SOURCE DATA: Begin

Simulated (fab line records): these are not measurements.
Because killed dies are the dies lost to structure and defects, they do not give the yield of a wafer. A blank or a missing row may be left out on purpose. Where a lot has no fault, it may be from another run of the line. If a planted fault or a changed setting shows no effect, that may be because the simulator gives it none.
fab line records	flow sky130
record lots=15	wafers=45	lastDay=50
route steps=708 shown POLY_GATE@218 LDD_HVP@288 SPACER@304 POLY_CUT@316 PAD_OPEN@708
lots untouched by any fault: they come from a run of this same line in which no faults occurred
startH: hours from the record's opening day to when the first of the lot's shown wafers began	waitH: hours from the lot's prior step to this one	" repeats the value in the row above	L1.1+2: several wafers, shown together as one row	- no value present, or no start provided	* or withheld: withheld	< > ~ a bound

SOURCE DATA: End

* **WORK ITEM**:
Repeat the material above exactly and in full.

* **WRITTEN ANSWER**:
Simulated (fab line records): these are not measurements.
Because killed dies are the dies lost to structure and defects, they do not give the yield of a wafer. A blank or a missing row may be left out on purpose. Where a lot has no fault, it may be from another run of the line. If a planted fault or a changed setting shows no effect, that may be because the simulator gives it none.
fab line records	flow sky130
record lots=15	wafers=45	lastDay=50
route steps=708 shown POLY_GATE@218 LDD_HVP@288 SPACER@304 POLY_CUT@316 PAD_OPEN@708
lots untouched by any fault: they come from a run of this same line in which no faults occurred
startH: hours from the record's opening day to when the first of the lot's shown wafers began	waitH: hours from the lot's prior step to this one	" repeats the value in the row above	L1.1+2: several wafers, shown together as one row	- no value present, or no start provided	* or withheld: withheld	< > ~ a bound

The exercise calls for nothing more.